**Exercise**
Lines to return, exactly: from the line with "- image width: 1139 nm" to the line with "Description: one or a few lines or trenches" in the entries below, both included.

**Source data**
= = = = =

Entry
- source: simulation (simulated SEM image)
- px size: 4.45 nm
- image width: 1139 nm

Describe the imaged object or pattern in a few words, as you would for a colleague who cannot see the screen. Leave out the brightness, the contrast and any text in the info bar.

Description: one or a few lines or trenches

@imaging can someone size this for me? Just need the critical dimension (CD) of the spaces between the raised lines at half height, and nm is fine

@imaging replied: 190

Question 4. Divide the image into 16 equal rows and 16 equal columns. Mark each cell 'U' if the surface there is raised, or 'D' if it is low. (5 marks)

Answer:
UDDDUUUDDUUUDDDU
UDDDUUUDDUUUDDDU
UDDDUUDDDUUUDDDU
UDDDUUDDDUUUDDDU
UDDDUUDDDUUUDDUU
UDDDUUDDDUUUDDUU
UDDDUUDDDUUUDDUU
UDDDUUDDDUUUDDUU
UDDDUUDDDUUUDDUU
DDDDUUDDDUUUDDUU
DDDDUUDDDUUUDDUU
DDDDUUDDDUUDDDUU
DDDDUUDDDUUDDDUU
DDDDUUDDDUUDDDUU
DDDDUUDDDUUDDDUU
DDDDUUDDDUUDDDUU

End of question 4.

= = = = =

**Exercise answer**
- image width: 1139 nm

Describe the imaged object or pattern in a few words, as you would for a colleague who cannot see the screen. Leave out the brightness, the contrast and any text in the info bar.

Description: one or a few lines or trenches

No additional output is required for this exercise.